→ Work instruction: Scan the records beneath this line for the line holding "SiN,thk nm 20 |" and the line holding "materials aC |", then transcribe exactly those two and all lines between.

== == ==
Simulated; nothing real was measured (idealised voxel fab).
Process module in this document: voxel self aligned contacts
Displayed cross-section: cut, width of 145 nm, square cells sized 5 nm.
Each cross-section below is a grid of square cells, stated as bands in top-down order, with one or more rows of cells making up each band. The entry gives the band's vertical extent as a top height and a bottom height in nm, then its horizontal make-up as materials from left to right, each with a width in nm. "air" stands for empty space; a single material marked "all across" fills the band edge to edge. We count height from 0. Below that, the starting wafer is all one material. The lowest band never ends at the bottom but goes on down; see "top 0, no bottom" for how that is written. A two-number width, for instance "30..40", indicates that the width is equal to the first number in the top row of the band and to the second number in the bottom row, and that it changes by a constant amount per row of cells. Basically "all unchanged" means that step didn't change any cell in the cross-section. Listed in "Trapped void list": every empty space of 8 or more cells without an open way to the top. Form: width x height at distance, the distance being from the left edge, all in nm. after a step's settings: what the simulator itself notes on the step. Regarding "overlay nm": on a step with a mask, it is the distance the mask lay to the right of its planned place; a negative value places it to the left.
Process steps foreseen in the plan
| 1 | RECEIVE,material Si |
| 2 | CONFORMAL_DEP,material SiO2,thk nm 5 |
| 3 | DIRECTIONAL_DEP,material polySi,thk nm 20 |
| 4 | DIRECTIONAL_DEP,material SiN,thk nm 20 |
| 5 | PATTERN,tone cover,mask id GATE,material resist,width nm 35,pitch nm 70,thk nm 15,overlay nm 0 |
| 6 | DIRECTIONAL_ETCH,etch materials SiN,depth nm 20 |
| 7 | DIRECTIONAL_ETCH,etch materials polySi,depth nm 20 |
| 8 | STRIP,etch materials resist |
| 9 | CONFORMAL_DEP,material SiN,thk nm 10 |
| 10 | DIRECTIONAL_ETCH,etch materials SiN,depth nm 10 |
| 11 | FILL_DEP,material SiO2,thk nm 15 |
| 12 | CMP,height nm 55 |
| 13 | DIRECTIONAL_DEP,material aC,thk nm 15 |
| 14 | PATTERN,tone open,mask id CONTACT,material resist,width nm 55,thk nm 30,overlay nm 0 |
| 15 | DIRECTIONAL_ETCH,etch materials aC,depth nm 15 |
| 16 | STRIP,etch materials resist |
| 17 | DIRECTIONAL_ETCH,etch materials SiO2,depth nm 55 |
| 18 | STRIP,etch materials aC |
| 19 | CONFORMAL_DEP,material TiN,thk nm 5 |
== == ==

→ Written answer:
| 4 | DIRECTIONAL_DEP,material SiN,thk nm 20 |
| 5 | PATTERN,tone cover,mask id GATE,material resist,width nm 35,pitch nm 70,thk nm 15,overlay nm 0 |
| 6 | DIRECTIONAL_ETCH,etch materials SiN,depth nm 20 |
| 7 | DIRECTIONAL_ETCH,etch materials polySi,depth nm 20 |
| 8 | STRIP,etch materials resist |
| 9 | CONFORMAL_DEP,material SiN,thk nm 10 |
| 10 | DIRECTIONAL_ETCH,etch materials SiN,depth nm 10 |
| 11 | FILL_DEP,material SiO2,thk nm 15 |
| 12 | CMP,height nm 55 |
| 13 | DIRECTIONAL_DEP,material aC,thk nm 15 |
| 14 | PATTERN,tone open,mask id CONTACT,material resist,width nm 55,thk nm 30,overlay nm 0 |
| 15 | DIRECTIONAL_ETCH,etch materials aC,depth nm 15 |
| 16 | STRIP,etch materials resist |
| 17 | DIRECTIONAL_ETCH,etch materials SiO2,depth nm 55 |
| 18 | STRIP,etch materials aC |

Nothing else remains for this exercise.